INFORMATION PROVIDED below:

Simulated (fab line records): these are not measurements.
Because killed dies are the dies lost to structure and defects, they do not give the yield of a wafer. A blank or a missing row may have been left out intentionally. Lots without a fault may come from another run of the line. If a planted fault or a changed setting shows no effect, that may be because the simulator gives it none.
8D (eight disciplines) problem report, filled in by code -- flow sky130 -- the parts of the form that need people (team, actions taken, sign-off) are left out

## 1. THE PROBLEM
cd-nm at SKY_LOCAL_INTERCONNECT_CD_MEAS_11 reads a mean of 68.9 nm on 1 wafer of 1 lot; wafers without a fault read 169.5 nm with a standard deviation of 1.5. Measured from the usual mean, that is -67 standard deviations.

End of INFORMATION PROVIDED.

WORK ITEM: Nothing in the material should be left out; output it exactly.

WRITTEN RESPONSE:
Simulated (fab line records): these are not measurements.
Because killed dies are the dies lost to structure and defects, they do not give the yield of a wafer. A blank or a missing row may have been left out intentionally. Lots without a fault may come from another run of the line. If a planted fault or a changed setting shows no effect, that may be because the simulator gives it none.
8D (eight disciplines) problem report, filled in by code -- flow sky130 -- the parts of the form that need people (team, actions taken, sign-off) are left out

## 1. THE PROBLEM
cd-nm at SKY_LOCAL_INTERCONNECT_CD_MEAS_11 reads a mean of 68.9 nm on 1 wafer of 1 lot; wafers without a fault read 169.5 nm with a standard deviation of 1.5. Measured from the usual mean, that is -67 standard deviations.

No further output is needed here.